**** Dataset excerpts

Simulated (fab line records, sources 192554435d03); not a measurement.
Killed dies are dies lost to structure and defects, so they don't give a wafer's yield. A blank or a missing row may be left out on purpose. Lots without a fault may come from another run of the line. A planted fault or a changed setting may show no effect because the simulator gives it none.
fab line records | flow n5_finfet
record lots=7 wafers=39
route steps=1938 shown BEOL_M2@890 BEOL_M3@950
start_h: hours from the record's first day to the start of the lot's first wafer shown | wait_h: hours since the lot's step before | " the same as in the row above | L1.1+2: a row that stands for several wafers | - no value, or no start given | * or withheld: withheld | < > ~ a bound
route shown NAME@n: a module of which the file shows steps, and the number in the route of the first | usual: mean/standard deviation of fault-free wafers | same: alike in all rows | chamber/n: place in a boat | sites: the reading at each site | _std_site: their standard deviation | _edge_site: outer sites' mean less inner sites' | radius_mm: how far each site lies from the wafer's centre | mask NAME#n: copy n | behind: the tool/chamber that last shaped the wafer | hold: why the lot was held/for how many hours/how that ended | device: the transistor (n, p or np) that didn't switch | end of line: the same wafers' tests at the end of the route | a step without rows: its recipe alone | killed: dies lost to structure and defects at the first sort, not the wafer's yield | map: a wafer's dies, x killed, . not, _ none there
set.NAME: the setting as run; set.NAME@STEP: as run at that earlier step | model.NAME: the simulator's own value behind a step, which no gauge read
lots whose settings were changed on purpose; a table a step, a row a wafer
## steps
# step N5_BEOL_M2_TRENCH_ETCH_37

********

Work item | Set down all of the entries exactly, please.

Exercise solution |
Simulated (fab line records, sources 192554435d03); not a measurement.
Killed dies are dies lost to structure and defects, so they don't give a wafer's yield. A blank or a missing row may be left out on purpose. Lots without a fault may come from another run of the line. A planted fault or a changed setting may show no effect because the simulator gives it none.
fab line records | flow n5_finfet
record lots=7 wafers=39
route steps=1938 shown BEOL_M2@890 BEOL_M3@950
start_h: hours from the record's first day to the start of the lot's first wafer shown | wait_h: hours since the lot's step before | " the same as in the row above | L1.1+2: a row that stands for several wafers | - no value, or no start given | * or withheld: withheld | < > ~ a bound
route shown NAME@n: a module of which the file shows steps, and the number in the route of the first | usual: mean/standard deviation of fault-free wafers | same: alike in all rows | chamber/n: place in a boat | sites: the reading at each site | _std_site: their standard deviation | _edge_site: outer sites' mean less inner sites' | radius_mm: how far each site lies from the wafer's centre | mask NAME#n: copy n | behind: the tool/chamber that last shaped the wafer | hold: why the lot was held/for how many hours/how that ended | device: the transistor (n, p or np) that didn't switch | end of line: the same wafers' tests at the end of the route | a step without rows: its recipe alone | killed: dies lost to structure and defects at the first sort, not the wafer's yield | map: a wafer's dies, x killed, . not, _ none there
set.NAME: the setting as run; set.NAME@STEP: as run at that earlier step | model.NAME: the simulator's own value behind a step, which no gauge read
lots whose settings were changed on purpose; a table a step, a row a wafer
## steps
# step N5_BEOL_M2_TRENCH_ETCH_37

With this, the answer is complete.